### Exercise
Reproduce the section of the listing that begins at the line containing "sound on rie_diel-08 ch 0,1,2; struck on rie_diel-05 ch 1" and finishes at the line containing "NHARC_A_STAIRCASE_ETCH_17: etches the". Include both end lines and nothing beyond them.

====== Study material

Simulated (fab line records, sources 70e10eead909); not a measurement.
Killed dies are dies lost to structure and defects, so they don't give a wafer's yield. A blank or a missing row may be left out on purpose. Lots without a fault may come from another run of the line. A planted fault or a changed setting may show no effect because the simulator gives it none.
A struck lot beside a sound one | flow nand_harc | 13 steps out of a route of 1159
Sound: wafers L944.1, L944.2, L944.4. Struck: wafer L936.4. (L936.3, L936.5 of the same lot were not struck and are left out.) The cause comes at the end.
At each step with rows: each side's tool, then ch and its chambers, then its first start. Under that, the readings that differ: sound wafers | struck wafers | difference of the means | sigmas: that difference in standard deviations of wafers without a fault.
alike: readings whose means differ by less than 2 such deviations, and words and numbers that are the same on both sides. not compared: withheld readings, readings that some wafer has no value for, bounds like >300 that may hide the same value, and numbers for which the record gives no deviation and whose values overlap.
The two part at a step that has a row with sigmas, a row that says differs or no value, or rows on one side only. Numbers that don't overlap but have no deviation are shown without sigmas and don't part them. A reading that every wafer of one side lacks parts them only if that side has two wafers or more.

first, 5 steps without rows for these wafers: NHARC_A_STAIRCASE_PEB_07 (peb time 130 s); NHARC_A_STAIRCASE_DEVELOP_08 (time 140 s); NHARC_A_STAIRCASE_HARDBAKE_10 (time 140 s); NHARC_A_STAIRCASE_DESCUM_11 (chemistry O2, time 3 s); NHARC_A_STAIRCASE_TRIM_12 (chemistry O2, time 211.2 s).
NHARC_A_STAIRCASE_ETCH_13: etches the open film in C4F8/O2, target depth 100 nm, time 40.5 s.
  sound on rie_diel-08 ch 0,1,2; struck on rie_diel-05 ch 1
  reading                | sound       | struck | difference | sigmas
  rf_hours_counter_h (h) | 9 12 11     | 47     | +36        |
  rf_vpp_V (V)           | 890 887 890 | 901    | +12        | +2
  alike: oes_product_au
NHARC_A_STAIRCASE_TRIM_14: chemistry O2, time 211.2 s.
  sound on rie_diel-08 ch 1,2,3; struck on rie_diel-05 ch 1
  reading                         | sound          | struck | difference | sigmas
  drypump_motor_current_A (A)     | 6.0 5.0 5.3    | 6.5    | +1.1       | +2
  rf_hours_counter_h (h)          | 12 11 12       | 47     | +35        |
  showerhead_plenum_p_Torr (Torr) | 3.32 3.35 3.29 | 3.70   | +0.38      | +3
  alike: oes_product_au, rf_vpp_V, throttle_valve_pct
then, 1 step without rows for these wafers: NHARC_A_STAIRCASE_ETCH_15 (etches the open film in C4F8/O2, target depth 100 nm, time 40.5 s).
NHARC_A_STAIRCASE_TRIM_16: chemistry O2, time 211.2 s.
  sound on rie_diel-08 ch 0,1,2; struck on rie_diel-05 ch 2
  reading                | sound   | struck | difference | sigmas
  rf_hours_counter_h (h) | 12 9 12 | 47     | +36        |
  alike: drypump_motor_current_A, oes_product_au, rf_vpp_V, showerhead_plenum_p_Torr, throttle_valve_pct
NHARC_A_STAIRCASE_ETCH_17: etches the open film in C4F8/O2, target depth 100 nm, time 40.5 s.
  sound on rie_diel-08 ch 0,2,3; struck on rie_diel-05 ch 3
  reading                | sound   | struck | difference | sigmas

============

### Response area
  sound on rie_diel-08 ch 0,1,2; struck on rie_diel-05 ch 1
  reading                | sound       | struck | difference | sigmas
  rf_hours_counter_h (h) | 9 12 11     | 47     | +36        |
  rf_vpp_V (V)           | 890 887 890 | 901    | +12        | +2
  alike: oes_product_au
NHARC_A_STAIRCASE_TRIM_14: chemistry O2, time 211.2 s.
  sound on rie_diel-08 ch 1,2,3; struck on rie_diel-05 ch 1
  reading                         | sound          | struck | difference | sigmas
  drypump_motor_current_A (A)     | 6.0 5.0 5.3    | 6.5    | +1.1       | +2
  rf_hours_counter_h (h)          | 12 11 12       | 47     | +35        |
  showerhead_plenum_p_Torr (Torr) | 3.32 3.35 3.29 | 3.70   | +0.38      | +3
  alike: oes_product_au, rf_vpp_V, throttle_valve_pct
then, 1 step without rows for these wafers: NHARC_A_STAIRCASE_ETCH_15 (etches the open film in C4F8/O2, target depth 100 nm, time 40.5 s).
NHARC_A_STAIRCASE_TRIM_16: chemistry O2, time 211.2 s.
  sound on rie_diel-08 ch 0,1,2; struck on rie_diel-05 ch 2
  reading                | sound   | struck | difference | sigmas
  rf_hours_counter_h (h) | 12 9 12 | 47     | +36        |
  alike: drypump_motor_current_A, oes_product_au, rf_vpp_V, showerhead_plenum_p_Torr, throttle_valve_pct
NHARC_A_STAIRCASE_ETCH_17: etches the open film in C4F8/O2, target depth 100 nm, time 40.5 s.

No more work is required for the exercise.